-*-

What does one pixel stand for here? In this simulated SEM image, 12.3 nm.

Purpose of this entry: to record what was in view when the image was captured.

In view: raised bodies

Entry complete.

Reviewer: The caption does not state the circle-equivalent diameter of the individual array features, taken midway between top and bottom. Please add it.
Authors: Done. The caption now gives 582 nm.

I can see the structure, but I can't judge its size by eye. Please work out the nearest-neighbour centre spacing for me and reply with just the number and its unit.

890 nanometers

-*-

> **WORK ORDER**
An exact copy of the lines above between the line holding "Entry complete." and the line holding "I can see the", inclusive, is the whole answer.

> **RESPONSE**
Entry complete.

Reviewer: The caption does not state the circle-equivalent diameter of the individual array features, taken midway between top and bottom. Please add it.
Authors: Done. The caption now gives 582 nm.

I can see the structure, but I can't judge its size by eye. Please work out the nearest-neighbour centre spacing for me and reply with just the number and its unit.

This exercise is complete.